== == ==
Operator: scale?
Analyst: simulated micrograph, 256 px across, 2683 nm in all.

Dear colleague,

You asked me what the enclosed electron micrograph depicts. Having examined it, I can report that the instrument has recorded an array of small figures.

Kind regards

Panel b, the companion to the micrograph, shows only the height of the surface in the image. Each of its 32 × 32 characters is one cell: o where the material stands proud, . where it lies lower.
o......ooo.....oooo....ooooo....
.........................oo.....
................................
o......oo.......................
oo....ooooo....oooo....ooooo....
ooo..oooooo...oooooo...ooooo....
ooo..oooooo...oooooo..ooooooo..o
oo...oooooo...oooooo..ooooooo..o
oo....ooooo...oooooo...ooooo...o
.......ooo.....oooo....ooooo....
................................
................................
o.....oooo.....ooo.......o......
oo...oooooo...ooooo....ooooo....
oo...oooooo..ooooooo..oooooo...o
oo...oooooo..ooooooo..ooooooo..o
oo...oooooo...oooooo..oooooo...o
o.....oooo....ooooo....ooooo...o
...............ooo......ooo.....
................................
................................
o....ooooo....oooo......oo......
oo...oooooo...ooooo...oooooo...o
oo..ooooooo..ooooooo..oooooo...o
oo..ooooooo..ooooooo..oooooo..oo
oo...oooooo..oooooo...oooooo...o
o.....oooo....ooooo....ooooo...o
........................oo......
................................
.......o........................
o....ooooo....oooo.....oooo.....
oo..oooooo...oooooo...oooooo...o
== == ==

In full and without change, transcribe the data above.

**Exercise result:**
Operator: scale?
Analyst: simulated micrograph, 256 px across, 2683 nm in all.

Dear colleague,

You asked me what the enclosed electron micrograph depicts. Having examined it, I can report that the instrument has recorded an array of small figures.

Kind regards

Panel b, the companion to the micrograph, shows only the height of the surface in the image. Each of its 32 × 32 characters is one cell: o where the material stands proud, . where it lies lower.
o......ooo.....oooo....ooooo....
.........................oo.....
................................
o......oo.......................
oo....ooooo....oooo....ooooo....
ooo..oooooo...oooooo...ooooo....
ooo..oooooo...oooooo..ooooooo..o
oo...oooooo...oooooo..ooooooo..o
oo....ooooo...oooooo...ooooo...o
.......ooo.....oooo....ooooo....
................................
................................
o.....oooo.....ooo.......o......
oo...oooooo...ooooo....ooooo....
oo...oooooo..ooooooo..oooooo...o
oo...oooooo..ooooooo..ooooooo..o
oo...oooooo...oooooo..oooooo...o
o.....oooo....ooooo....ooooo...o
...............ooo......ooo.....
................................
................................
o....ooooo....oooo......oo......
oo...oooooo...ooooo...oooooo...o
oo..ooooooo..ooooooo..oooooo...o
oo..ooooooo..ooooooo..oooooo..oo
oo...oooooo..oooooo...oooooo...o
o.....oooo....ooooo....ooooo...o
........................oo......
................................
.......o........................
o....ooooo....oooo.....oooo.....
oo..oooooo...oooooo...oooooo...o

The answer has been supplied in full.